→ Work item: Return verbatim every line from the first line of the data below to the line that contains "DDDDUUDDDDUUDDDDDUDDDDDUUDDDDDUD", inclusive, and no further.

→ Data for review:
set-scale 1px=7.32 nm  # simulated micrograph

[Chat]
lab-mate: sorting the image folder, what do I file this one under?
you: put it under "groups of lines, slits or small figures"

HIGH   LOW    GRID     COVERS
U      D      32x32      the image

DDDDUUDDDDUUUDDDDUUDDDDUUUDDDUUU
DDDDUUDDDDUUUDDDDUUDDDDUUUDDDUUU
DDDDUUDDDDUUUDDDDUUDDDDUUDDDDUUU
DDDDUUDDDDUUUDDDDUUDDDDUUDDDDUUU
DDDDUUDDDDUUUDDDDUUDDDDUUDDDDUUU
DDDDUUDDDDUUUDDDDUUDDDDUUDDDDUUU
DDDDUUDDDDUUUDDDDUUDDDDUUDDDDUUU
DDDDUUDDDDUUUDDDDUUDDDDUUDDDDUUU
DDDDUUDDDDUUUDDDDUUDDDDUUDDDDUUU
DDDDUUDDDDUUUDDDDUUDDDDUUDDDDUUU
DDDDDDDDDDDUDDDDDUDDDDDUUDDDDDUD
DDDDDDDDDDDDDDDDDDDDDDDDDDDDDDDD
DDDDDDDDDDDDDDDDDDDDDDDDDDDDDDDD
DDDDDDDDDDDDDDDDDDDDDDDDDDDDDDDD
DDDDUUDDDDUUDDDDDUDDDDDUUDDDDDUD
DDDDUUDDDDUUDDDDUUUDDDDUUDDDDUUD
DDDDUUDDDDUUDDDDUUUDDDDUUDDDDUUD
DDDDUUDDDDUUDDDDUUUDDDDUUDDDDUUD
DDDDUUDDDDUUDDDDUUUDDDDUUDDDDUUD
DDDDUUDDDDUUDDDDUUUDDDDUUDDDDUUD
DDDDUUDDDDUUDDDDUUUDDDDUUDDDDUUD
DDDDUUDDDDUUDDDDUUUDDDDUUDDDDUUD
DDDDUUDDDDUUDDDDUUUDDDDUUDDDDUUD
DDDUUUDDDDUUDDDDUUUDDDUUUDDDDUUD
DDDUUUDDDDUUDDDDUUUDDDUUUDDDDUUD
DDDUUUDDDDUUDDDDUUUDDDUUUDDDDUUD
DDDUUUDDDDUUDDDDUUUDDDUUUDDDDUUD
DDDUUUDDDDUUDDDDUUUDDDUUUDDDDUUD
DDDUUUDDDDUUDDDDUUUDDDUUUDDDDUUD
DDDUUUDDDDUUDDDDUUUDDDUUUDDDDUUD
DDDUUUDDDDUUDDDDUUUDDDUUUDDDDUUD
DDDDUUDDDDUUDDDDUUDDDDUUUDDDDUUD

→ Answer box:
set-scale 1px=7.32 nm  # simulated micrograph

[Chat]
lab-mate: sorting the image folder, what do I file this one under?
you: put it under "groups of lines, slits or small figures"

HIGH   LOW    GRID     COVERS
U      D      32x32      the image

DDDDUUDDDDUUUDDDDUUDDDDUUUDDDUUU
DDDDUUDDDDUUUDDDDUUDDDDUUUDDDUUU
DDDDUUDDDDUUUDDDDUUDDDDUUDDDDUUU
DDDDUUDDDDUUUDDDDUUDDDDUUDDDDUUU
DDDDUUDDDDUUUDDDDUUDDDDUUDDDDUUU
DDDDUUDDDDUUUDDDDUUDDDDUUDDDDUUU
DDDDUUDDDDUUUDDDDUUDDDDUUDDDDUUU
DDDDUUDDDDUUUDDDDUUDDDDUUDDDDUUU
DDDDUUDDDDUUUDDDDUUDDDDUUDDDDUUU
DDDDUUDDDDUUUDDDDUUDDDDUUDDDDUUU
DDDDDDDDDDDUDDDDDUDDDDDUUDDDDDUD
DDDDDDDDDDDDDDDDDDDDDDDDDDDDDDDD
DDDDDDDDDDDDDDDDDDDDDDDDDDDDDDDD
DDDDDDDDDDDDDDDDDDDDDDDDDDDDDDDD
DDDDUUDDDDUUDDDDDUDDDDDUUDDDDDUD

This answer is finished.